◇ ◇ ◇
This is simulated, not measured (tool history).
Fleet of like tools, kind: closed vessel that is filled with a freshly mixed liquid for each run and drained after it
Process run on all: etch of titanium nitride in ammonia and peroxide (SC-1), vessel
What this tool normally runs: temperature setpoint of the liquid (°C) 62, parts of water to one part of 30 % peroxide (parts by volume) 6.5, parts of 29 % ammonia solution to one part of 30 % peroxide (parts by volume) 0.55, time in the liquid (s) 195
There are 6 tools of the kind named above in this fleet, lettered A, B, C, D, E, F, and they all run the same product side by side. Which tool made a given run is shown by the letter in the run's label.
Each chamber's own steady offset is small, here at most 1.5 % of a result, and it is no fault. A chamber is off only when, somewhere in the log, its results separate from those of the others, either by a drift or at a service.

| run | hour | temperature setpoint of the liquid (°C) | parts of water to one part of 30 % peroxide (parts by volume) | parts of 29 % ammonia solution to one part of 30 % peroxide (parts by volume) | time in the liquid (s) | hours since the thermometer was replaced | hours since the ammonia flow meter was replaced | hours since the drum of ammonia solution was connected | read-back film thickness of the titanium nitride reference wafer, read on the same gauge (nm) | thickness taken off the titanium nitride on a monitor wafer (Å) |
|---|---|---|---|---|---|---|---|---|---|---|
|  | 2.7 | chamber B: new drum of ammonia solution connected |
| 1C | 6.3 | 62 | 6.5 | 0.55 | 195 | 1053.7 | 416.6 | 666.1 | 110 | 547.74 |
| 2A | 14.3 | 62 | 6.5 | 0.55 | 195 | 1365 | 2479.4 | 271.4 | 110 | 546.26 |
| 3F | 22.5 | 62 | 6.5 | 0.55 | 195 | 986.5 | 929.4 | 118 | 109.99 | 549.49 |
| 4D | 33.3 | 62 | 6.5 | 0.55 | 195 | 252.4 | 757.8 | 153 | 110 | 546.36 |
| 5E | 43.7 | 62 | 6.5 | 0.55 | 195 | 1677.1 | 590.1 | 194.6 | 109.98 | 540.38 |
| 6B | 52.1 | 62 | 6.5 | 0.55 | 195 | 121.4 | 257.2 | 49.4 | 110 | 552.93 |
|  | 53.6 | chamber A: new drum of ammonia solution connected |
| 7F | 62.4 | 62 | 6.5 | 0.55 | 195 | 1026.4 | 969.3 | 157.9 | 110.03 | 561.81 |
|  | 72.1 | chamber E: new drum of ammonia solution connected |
◇ ◇ ◇

* [Assignment]: Using the entries above, give back exactly the line containing "110 | 546.36 |", the line containing "A: new drum of ammonia solution connected |", and every line between them, and nothing else.

* [Your response]:
| 4D | 33.3 | 62 | 6.5 | 0.55 | 195 | 252.4 | 757.8 | 153 | 110 | 546.36 |
| 5E | 43.7 | 62 | 6.5 | 0.55 | 195 | 1677.1 | 590.1 | 194.6 | 109.98 | 540.38 |
| 6B | 52.1 | 62 | 6.5 | 0.55 | 195 | 121.4 | 257.2 | 49.4 | 110 | 552.93 |
|  | 53.6 | chamber A: new drum of ammonia solution connected |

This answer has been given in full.